* **Records shown**:
□ □ □ □ □
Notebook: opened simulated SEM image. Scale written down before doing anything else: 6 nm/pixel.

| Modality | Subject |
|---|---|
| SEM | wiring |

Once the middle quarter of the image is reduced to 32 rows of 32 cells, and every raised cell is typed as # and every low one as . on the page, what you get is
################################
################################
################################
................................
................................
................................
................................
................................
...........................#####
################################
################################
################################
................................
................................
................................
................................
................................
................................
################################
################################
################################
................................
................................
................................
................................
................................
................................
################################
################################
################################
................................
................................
□ □ □ □ □

* **Exercise**:
Produce the lines from the top of the listing through the "SEM | wiring |" line exactly as they appear, with no additional output.

* **Written reply**:
Notebook: opened simulated SEM image. Scale written down before doing anything else: 6 nm/pixel.

| Modality | Subject |
|---|---|
| SEM | wiring |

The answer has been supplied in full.